§ Work item: Write out the entries below exactly. End with the line that contains "26.6 | 146 |".

§ Data:
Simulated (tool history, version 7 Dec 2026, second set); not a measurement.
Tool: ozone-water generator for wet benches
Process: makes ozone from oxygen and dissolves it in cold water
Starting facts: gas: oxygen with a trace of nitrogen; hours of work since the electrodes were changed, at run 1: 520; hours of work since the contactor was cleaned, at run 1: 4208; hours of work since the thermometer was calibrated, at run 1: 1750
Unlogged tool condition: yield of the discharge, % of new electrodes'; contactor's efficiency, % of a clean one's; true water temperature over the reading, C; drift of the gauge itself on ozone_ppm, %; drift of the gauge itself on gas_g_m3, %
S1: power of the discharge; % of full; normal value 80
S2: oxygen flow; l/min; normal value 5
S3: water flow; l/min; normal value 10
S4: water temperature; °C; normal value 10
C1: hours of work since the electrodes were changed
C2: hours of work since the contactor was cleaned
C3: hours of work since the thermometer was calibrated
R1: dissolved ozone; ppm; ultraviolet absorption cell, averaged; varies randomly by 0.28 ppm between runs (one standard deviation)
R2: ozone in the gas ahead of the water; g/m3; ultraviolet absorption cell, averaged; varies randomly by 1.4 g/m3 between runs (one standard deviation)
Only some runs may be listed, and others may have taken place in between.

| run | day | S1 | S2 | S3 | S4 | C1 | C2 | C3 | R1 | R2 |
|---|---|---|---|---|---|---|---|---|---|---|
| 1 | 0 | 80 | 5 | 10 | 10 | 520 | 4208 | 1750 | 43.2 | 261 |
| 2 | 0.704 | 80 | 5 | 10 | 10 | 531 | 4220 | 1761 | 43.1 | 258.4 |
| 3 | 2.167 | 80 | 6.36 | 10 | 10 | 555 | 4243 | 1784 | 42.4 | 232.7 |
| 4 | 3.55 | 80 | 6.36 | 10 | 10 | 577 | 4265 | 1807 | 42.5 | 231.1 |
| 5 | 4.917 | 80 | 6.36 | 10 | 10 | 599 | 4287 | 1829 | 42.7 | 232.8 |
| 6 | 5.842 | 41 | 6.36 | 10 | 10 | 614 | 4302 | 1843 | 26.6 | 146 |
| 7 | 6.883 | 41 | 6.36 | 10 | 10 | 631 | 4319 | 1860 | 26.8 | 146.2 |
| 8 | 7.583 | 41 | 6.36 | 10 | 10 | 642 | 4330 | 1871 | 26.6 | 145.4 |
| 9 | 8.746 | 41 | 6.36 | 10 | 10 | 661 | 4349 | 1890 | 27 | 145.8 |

§ Answer section:
Simulated (tool history, version 7 Dec 2026, second set); not a measurement.
Tool: ozone-water generator for wet benches
Process: makes ozone from oxygen and dissolves it in cold water
Starting facts: gas: oxygen with a trace of nitrogen; hours of work since the electrodes were changed, at run 1: 520; hours of work since the contactor was cleaned, at run 1: 4208; hours of work since the thermometer was calibrated, at run 1: 1750
Unlogged tool condition: yield of the discharge, % of new electrodes'; contactor's efficiency, % of a clean one's; true water temperature over the reading, C; drift of the gauge itself on ozone_ppm, %; drift of the gauge itself on gas_g_m3, %
S1: power of the discharge; % of full; normal value 80
S2: oxygen flow; l/min; normal value 5
S3: water flow; l/min; normal value 10
S4: water temperature; °C; normal value 10
C1: hours of work since the electrodes were changed
C2: hours of work since the contactor was cleaned
C3: hours of work since the thermometer was calibrated
R1: dissolved ozone; ppm; ultraviolet absorption cell, averaged; varies randomly by 0.28 ppm between runs (one standard deviation)
R2: ozone in the gas ahead of the water; g/m3; ultraviolet absorption cell, averaged; varies randomly by 1.4 g/m3 between runs (one standard deviation)
Only some runs may be listed, and others may have taken place in between.

| run | day | S1 | S2 | S3 | S4 | C1 | C2 | C3 | R1 | R2 |
|---|---|---|---|---|---|---|---|---|---|---|
| 1 | 0 | 80 | 5 | 10 | 10 | 520 | 4208 | 1750 | 43.2 | 261 |
| 2 | 0.704 | 80 | 5 | 10 | 10 | 531 | 4220 | 1761 | 43.1 | 258.4 |
| 3 | 2.167 | 80 | 6.36 | 10 | 10 | 555 | 4243 | 1784 | 42.4 | 232.7 |
| 4 | 3.55 | 80 | 6.36 | 10 | 10 | 577 | 4265 | 1807 | 42.5 | 231.1 |
| 5 | 4.917 | 80 | 6.36 | 10 | 10 | 599 | 4287 | 1829 | 42.7 | 232.8 |
| 6 | 5.842 | 41 | 6.36 | 10 | 10 | 614 | 4302 | 1843 | 26.6 | 146 |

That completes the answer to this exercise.